ASSIGNED TASK:
Stop after the line containing "Killed dies count"; retype every line of the data before it exactly, starting from the first.

RAW DATA:
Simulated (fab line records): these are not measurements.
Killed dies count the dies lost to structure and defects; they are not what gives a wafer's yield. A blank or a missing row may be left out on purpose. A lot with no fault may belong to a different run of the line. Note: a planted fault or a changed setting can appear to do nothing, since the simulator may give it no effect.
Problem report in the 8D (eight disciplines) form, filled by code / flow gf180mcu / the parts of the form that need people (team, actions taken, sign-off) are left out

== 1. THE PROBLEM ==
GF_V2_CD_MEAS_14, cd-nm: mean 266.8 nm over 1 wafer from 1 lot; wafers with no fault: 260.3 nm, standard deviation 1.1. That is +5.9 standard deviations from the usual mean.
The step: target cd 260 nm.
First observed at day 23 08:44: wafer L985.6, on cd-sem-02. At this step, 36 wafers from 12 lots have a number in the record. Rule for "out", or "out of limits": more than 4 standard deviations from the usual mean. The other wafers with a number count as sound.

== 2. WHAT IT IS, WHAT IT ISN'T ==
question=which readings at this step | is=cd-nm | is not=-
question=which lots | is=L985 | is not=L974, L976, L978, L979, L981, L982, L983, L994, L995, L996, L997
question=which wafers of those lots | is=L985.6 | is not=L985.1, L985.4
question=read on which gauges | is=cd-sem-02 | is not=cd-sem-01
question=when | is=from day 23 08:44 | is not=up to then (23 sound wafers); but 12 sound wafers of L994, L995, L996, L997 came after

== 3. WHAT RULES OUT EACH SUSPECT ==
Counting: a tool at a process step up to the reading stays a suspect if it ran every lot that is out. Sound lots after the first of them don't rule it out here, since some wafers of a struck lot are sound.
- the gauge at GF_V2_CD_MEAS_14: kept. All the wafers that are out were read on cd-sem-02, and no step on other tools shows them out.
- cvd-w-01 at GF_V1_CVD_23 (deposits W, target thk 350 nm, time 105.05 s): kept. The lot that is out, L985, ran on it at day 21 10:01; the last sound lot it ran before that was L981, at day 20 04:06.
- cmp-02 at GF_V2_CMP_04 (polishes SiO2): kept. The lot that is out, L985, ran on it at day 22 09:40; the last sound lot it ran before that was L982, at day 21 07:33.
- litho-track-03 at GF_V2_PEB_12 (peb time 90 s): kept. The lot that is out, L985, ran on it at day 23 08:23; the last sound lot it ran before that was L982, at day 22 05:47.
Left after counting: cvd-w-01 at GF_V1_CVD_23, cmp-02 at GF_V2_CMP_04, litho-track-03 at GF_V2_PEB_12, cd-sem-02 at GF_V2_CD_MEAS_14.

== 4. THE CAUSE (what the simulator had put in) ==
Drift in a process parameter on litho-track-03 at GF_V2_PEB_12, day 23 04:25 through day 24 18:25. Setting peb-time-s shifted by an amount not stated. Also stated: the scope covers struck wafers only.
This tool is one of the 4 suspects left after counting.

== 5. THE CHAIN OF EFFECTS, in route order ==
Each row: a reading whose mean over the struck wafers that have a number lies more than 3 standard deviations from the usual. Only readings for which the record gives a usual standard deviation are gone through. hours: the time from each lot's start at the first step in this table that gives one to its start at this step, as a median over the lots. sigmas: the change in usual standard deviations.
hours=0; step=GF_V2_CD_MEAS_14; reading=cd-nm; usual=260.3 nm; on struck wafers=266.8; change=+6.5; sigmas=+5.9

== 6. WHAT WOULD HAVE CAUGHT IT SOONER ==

ANSWER SPACE:
Simulated (fab line records): these are not measurements.
Killed dies count the dies lost to structure and defects; they are not what gives a wafer's yield. A blank or a missing row may be left out on purpose. A lot with no fault may belong to a different run of the line. Note: a planted fault or a changed setting can appear to do nothing, since the simulator may give it no effect.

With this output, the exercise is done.